+ + + + +

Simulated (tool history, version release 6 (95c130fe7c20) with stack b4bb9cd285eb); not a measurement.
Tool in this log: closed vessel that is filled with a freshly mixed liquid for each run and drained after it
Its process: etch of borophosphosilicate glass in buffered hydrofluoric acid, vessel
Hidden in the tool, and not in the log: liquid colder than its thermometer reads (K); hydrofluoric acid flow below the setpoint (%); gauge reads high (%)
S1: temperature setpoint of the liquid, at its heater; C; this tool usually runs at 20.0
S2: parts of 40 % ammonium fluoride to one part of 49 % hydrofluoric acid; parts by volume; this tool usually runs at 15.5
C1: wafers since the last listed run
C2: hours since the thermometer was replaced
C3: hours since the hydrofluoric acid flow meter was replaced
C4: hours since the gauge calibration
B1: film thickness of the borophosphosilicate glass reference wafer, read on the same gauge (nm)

+ + + + +

REQUIRED ACTION:
If a line falls between the first line of the data above and the line holding "C4: hours since the gauge calibration", inclusive, retype it exactly; retype no other line.

WRITTEN RESPONSE:
Simulated (tool history, version release 6 (95c130fe7c20) with stack b4bb9cd285eb); not a measurement.
Tool in this log: closed vessel that is filled with a freshly mixed liquid for each run and drained after it
Its process: etch of borophosphosilicate glass in buffered hydrofluoric acid, vessel
Hidden in the tool, and not in the log: liquid colder than its thermometer reads (K); hydrofluoric acid flow below the setpoint (%); gauge reads high (%)
S1: temperature setpoint of the liquid, at its heater; C; this tool usually runs at 20.0
S2: parts of 40 % ammonium fluoride to one part of 49 % hydrofluoric acid; parts by volume; this tool usually runs at 15.5
C1: wafers since the last listed run
C2: hours since the thermometer was replaced
C3: hours since the hydrofluoric acid flow meter was replaced
C4: hours since the gauge calibration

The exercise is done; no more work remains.